Source information:
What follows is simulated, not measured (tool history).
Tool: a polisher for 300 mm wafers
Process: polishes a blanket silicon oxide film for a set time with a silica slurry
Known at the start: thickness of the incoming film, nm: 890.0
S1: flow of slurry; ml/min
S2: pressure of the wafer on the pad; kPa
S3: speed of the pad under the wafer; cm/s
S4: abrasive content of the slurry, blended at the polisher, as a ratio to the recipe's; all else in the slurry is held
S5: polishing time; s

Assignment: Every line of data must be returned unchanged.

Response area:
What follows is simulated, not measured (tool history).
Tool: a polisher for 300 mm wafers
Process: polishes a blanket silicon oxide film for a set time with a silica slurry
Known at the start: thickness of the incoming film, nm: 890.0
S1: flow of slurry; ml/min
S2: pressure of the wafer on the pad; kPa
S3: speed of the pad under the wafer; cm/s
S4: abrasive content of the slurry, blended at the polisher, as a ratio to the recipe's; all else in the slurry is held
S5: polishing time; s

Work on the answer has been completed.